Stored data:
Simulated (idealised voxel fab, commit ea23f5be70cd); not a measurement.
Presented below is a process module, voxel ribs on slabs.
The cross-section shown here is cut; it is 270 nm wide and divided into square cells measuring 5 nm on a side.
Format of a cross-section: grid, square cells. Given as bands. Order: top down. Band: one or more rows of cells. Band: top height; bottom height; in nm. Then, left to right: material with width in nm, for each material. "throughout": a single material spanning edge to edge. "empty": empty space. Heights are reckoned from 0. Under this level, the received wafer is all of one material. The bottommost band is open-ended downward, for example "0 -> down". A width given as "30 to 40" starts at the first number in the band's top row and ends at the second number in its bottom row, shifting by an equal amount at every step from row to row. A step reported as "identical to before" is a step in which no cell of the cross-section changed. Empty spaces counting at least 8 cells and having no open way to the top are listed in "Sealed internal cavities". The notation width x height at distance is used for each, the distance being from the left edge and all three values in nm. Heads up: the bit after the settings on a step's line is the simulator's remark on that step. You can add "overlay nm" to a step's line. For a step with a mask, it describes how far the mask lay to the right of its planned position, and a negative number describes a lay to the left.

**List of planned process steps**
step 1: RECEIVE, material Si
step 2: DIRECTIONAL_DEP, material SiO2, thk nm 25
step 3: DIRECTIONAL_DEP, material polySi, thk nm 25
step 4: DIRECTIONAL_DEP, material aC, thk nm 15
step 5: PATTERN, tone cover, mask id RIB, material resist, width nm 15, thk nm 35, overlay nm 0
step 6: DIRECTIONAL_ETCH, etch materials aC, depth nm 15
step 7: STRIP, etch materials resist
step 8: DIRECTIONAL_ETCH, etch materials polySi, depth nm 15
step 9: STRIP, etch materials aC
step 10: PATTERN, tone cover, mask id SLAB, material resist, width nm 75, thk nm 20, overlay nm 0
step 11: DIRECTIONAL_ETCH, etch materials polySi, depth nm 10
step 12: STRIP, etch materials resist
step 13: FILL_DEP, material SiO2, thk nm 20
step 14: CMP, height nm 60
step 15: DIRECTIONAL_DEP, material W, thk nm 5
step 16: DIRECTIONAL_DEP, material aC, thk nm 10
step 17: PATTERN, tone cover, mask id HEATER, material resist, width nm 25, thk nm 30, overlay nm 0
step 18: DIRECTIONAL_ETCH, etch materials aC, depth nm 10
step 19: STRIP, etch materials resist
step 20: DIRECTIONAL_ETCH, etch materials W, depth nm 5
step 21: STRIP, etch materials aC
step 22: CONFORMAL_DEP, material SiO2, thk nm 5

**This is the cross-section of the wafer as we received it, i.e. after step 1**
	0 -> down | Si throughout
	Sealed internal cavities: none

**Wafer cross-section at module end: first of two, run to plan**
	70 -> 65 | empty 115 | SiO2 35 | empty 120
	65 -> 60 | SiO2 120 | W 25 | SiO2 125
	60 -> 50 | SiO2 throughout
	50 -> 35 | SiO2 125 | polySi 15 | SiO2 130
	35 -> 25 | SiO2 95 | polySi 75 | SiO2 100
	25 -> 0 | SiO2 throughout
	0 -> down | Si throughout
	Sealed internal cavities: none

Activity: Word for word, restate the listing above from its first line to the line with "The cross-section shown", keeping both.

Expected answer:
Simulated (idealised voxel fab, commit ea23f5be70cd); not a measurement.
Presented below is a process module, voxel ribs on slabs.
The cross-section shown here is cut; it is 270 nm wide and divided into square cells measuring 5 nm on a side.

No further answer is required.